Work item:
Write out again, exactly, the lines of the listing below from the first one through the one that contains "Killed dies are", and no other lines.

Dataset excerpts:
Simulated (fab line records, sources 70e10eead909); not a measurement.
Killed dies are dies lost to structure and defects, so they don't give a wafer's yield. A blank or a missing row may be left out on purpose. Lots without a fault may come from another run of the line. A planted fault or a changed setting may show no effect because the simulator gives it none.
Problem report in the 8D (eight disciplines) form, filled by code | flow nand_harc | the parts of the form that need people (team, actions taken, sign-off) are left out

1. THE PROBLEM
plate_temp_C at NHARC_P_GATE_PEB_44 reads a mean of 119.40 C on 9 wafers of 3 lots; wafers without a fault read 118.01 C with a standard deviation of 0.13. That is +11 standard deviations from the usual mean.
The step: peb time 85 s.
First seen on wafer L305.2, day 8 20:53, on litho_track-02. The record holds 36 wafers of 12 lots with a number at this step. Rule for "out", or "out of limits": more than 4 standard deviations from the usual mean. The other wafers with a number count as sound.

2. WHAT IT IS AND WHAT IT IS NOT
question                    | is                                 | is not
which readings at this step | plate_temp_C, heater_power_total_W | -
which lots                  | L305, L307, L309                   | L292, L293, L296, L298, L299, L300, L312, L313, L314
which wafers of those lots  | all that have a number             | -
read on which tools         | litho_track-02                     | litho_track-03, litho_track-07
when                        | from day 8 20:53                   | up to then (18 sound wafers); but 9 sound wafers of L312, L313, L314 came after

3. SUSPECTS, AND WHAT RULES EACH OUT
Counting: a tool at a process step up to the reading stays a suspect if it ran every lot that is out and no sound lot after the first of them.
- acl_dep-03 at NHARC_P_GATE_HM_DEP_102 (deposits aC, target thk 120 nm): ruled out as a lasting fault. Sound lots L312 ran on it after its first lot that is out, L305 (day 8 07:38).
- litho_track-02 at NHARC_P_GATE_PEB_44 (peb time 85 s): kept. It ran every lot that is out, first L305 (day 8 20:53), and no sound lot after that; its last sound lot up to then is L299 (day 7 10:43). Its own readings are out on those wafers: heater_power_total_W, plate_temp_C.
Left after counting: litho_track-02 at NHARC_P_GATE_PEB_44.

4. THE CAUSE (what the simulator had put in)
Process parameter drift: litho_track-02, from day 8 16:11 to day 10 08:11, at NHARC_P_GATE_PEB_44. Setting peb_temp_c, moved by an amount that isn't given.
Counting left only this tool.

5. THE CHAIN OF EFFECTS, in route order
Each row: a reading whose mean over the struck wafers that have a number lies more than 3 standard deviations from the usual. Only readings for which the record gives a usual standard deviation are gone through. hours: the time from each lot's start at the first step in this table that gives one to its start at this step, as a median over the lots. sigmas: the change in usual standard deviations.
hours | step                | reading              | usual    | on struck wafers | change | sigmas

Task output:
Simulated (fab line records, sources 70e10eead909); not a measurement.
Killed dies are dies lost to structure and defects, so they don't give a wafer's yield. A blank or a missing row may be left out on purpose. Lots without a fault may come from another run of the line. A planted fault or a changed setting may show no effect because the simulator gives it none.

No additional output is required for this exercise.